• _DATA EXTRACT_
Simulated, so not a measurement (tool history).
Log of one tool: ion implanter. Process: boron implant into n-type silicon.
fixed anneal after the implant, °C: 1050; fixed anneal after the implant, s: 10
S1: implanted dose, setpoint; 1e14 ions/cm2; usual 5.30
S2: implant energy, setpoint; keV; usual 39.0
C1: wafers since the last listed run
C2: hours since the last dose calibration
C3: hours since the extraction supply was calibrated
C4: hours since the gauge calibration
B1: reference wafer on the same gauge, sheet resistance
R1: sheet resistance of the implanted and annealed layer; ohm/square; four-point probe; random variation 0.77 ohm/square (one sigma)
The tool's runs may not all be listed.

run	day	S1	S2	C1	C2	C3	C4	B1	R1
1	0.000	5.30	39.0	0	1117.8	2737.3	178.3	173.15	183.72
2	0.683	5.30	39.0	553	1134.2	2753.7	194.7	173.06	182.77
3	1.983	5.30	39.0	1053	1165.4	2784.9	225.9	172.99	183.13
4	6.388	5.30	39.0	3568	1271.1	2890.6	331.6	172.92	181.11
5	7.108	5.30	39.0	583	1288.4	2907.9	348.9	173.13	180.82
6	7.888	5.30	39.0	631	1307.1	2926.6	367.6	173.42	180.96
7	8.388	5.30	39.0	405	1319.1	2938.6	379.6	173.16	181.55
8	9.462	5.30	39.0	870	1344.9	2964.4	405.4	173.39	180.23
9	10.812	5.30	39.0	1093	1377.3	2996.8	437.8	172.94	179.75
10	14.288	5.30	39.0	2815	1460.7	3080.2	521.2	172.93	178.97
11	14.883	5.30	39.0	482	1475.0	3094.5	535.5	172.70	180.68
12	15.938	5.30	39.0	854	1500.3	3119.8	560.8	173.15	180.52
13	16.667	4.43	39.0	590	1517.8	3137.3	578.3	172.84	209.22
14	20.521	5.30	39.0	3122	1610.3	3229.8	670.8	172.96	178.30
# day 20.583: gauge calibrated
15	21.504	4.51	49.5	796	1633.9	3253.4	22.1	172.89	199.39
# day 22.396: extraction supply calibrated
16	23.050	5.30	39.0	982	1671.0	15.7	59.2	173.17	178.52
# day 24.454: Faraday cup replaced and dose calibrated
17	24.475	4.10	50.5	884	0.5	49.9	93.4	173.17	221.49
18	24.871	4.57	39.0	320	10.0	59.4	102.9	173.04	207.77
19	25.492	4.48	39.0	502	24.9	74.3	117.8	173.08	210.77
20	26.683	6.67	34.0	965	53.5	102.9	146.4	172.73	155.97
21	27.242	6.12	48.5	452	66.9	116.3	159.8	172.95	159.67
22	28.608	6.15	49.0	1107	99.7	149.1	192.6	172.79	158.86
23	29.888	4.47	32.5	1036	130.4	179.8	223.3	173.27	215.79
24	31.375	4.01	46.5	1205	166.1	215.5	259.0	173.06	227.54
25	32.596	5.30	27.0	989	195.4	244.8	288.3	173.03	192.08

• _ACTION ITEM_
Retype word for word everything in the listing above from the line that holds "C1: wafers since the last listed run" down to the line that holds "# day 20.583: gauge calibrated". Keep both end lines and leave out the rest.

• _EXERCISE RESPONSE_
C1: wafers since the last listed run
C2: hours since the last dose calibration
C3: hours since the extraction supply was calibrated
C4: hours since the gauge calibration
B1: reference wafer on the same gauge, sheet resistance
R1: sheet resistance of the implanted and annealed layer; ohm/square; four-point probe; random variation 0.77 ohm/square (one sigma)
The tool's runs may not all be listed.

run	day	S1	S2	C1	C2	C3	C4	B1	R1
1	0.000	5.30	39.0	0	1117.8	2737.3	178.3	173.15	183.72
2	0.683	5.30	39.0	553	1134.2	2753.7	194.7	173.06	182.77
3	1.983	5.30	39.0	1053	1165.4	2784.9	225.9	172.99	183.13
4	6.388	5.30	39.0	3568	1271.1	2890.6	331.6	172.92	181.11
5	7.108	5.30	39.0	583	1288.4	2907.9	348.9	173.13	180.82
6	7.888	5.30	39.0	631	1307.1	2926.6	367.6	173.42	180.96
7	8.388	5.30	39.0	405	1319.1	2938.6	379.6	173.16	181.55
8	9.462	5.30	39.0	870	1344.9	2964.4	405.4	173.39	180.23
9	10.812	5.30	39.0	1093	1377.3	2996.8	437.8	172.94	179.75
10	14.288	5.30	39.0	2815	1460.7	3080.2	521.2	172.93	178.97
11	14.883	5.30	39.0	482	1475.0	3094.5	535.5	172.70	180.68
12	15.938	5.30	39.0	854	1500.3	3119.8	560.8	173.15	180.52
13	16.667	4.43	39.0	590	1517.8	3137.3	578.3	172.84	209.22
14	20.521	5.30	39.0	3122	1610.3	3229.8	670.8	172.96	178.30
# day 20.583: gauge calibrated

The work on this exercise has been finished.